**REQUIRED ACTION**: Your job is to set down the stretch of entries that opens with the line containing "Unit key: clear_s in s" and closes with the line containing "The top of the". Keep both end lines, copy each exactly, and add nothing.

**INFORMATION PROVIDED**:
---------------
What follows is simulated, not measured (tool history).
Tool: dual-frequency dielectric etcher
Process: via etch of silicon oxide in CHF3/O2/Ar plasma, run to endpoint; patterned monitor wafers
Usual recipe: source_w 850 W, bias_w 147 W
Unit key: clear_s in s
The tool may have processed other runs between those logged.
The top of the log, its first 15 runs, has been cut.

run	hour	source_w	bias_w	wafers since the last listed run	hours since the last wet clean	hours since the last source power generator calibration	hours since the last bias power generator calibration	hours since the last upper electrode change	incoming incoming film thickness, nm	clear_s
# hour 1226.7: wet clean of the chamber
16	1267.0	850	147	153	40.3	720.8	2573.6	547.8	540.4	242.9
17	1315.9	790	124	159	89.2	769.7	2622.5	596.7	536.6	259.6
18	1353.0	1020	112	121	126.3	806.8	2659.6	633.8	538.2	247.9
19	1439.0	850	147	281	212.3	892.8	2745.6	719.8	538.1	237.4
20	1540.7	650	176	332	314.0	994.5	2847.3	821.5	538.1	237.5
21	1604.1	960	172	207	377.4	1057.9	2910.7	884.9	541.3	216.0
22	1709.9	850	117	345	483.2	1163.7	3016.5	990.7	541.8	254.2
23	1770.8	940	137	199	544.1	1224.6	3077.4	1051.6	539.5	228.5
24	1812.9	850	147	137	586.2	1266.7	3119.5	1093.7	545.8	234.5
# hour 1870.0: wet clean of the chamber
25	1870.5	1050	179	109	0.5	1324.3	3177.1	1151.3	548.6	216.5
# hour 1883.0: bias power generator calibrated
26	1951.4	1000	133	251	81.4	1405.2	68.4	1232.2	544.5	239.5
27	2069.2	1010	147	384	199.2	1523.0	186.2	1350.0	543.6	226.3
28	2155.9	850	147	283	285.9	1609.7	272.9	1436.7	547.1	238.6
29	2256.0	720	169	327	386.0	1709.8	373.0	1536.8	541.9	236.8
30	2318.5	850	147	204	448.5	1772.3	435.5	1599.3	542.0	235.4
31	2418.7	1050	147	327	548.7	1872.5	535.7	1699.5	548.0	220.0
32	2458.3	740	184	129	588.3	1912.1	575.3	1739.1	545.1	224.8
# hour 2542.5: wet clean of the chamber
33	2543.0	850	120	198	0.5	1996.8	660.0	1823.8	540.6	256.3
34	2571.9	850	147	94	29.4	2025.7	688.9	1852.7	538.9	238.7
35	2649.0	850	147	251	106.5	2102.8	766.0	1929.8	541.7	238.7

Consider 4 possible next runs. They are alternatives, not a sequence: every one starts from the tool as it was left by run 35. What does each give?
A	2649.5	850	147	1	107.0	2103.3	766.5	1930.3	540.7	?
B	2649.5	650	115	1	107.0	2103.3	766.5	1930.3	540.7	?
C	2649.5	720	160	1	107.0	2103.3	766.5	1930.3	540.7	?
---------------

**SOLUTION**:
Unit key: clear_s in s
The tool may have processed other runs between those logged.
The top of the log, its first 15 runs, has been cut.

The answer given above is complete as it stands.